Entries provided below:

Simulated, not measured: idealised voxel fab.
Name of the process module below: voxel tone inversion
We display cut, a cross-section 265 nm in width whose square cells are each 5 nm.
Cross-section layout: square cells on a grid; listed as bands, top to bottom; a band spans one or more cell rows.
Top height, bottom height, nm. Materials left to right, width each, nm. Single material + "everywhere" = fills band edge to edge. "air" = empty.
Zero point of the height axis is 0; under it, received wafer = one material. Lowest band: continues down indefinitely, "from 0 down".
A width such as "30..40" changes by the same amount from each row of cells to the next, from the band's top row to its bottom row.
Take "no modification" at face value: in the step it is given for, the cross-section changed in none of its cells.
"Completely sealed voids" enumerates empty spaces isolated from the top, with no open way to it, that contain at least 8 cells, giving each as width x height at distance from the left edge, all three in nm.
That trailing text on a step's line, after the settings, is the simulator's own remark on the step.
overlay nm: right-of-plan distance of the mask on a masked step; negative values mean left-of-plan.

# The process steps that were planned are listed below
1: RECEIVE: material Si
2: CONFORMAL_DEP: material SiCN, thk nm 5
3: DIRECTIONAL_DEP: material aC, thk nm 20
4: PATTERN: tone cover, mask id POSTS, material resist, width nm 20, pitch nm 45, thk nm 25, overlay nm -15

End of Entries provided.

• [Task item]
All of the entries need to be given again, word for word.

• [Written response]
Simulated, not measured: idealised voxel fab.
Name of the process module below: voxel tone inversion
We display cut, a cross-section 265 nm in width whose square cells are each 5 nm.
Cross-section layout: square cells on a grid; listed as bands, top to bottom; a band spans one or more cell rows.
Top height, bottom height, nm. Materials left to right, width each, nm. Single material + "everywhere" = fills band edge to edge. "air" = empty.
Zero point of the height axis is 0; under it, received wafer = one material. Lowest band: continues down indefinitely, "from 0 down".
A width such as "30..40" changes by the same amount from each row of cells to the next, from the band's top row to its bottom row.
Take "no modification" at face value: in the step it is given for, the cross-section changed in none of its cells.
"Completely sealed voids" enumerates empty spaces isolated from the top, with no open way to it, that contain at least 8 cells, giving each as width x height at distance from the left edge, all three in nm.
That trailing text on a step's line, after the settings, is the simulator's own remark on the step.
overlay nm: right-of-plan distance of the mask on a masked step; negative values mean left-of-plan.

# The process steps that were planned are listed below
1: RECEIVE: material Si
2: CONFORMAL_DEP: material SiCN, thk nm 5
3: DIRECTIONAL_DEP: material aC, thk nm 20
4: PATTERN: tone cover, mask id POSTS, material resist, width nm 20, pitch nm 45, thk nm 25, overlay nm -15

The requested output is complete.